• _Record set_
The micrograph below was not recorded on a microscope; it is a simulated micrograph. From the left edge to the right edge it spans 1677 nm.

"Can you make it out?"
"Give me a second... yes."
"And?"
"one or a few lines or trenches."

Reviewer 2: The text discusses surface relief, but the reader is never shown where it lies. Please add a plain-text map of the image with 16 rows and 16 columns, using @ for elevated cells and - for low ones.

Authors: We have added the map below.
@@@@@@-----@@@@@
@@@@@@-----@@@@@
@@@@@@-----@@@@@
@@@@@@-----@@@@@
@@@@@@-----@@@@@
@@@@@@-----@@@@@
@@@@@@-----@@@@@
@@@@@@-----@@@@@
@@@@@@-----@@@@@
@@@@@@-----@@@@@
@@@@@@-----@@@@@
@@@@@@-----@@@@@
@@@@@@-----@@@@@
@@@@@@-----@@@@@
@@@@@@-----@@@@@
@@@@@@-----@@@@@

• _Assigned task_
Extract all of the data shown above and repeat it verbatim.

• _Written response_
The micrograph below was not recorded on a microscope; it is a simulated micrograph. From the left edge to the right edge it spans 1677 nm.

"Can you make it out?"
"Give me a second... yes."
"And?"
"one or a few lines or trenches."

Reviewer 2: The text discusses surface relief, but the reader is never shown where it lies. Please add a plain-text map of the image with 16 rows and 16 columns, using @ for elevated cells and - for low ones.

Authors: We have added the map below.
@@@@@@-----@@@@@
@@@@@@-----@@@@@
@@@@@@-----@@@@@
@@@@@@-----@@@@@
@@@@@@-----@@@@@
@@@@@@-----@@@@@
@@@@@@-----@@@@@
@@@@@@-----@@@@@
@@@@@@-----@@@@@
@@@@@@-----@@@@@
@@@@@@-----@@@@@
@@@@@@-----@@@@@
@@@@@@-----@@@@@
@@@@@@-----@@@@@
@@@@@@-----@@@@@
@@@@@@-----@@@@@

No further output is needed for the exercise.